# [TASK ITEM]
The entries that follow should be written out exactly.

# [DATA RECORDS]
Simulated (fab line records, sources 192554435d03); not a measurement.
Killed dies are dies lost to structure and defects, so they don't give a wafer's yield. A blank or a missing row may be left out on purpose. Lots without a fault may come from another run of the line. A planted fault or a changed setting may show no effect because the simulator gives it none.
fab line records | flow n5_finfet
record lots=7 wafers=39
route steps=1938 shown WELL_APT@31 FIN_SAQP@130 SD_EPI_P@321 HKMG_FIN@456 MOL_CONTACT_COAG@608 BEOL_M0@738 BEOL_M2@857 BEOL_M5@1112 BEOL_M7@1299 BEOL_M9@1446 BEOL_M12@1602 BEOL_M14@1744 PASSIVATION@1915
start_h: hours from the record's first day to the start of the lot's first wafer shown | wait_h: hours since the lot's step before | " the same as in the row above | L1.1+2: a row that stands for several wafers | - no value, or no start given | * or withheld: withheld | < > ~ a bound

# [TASK RESPONSE]
Simulated (fab line records, sources 192554435d03); not a measurement.
Killed dies are dies lost to structure and defects, so they don't give a wafer's yield. A blank or a missing row may be left out on purpose. Lots without a fault may come from another run of the line. A planted fault or a changed setting may show no effect because the simulator gives it none.
fab line records | flow n5_finfet
record lots=7 wafers=39
route steps=1938 shown WELL_APT@31 FIN_SAQP@130 SD_EPI_P@321 HKMG_FIN@456 MOL_CONTACT_COAG@608 BEOL_M0@738 BEOL_M2@857 BEOL_M5@1112 BEOL_M7@1299 BEOL_M9@1446 BEOL_M12@1602 BEOL_M14@1744 PASSIVATION@1915
start_h: hours from the record's first day to the start of the lot's first wafer shown | wait_h: hours since the lot's step before | " the same as in the row above | L1.1+2: a row that stands for several wafers | - no value, or no start given | * or withheld: withheld | < > ~ a bound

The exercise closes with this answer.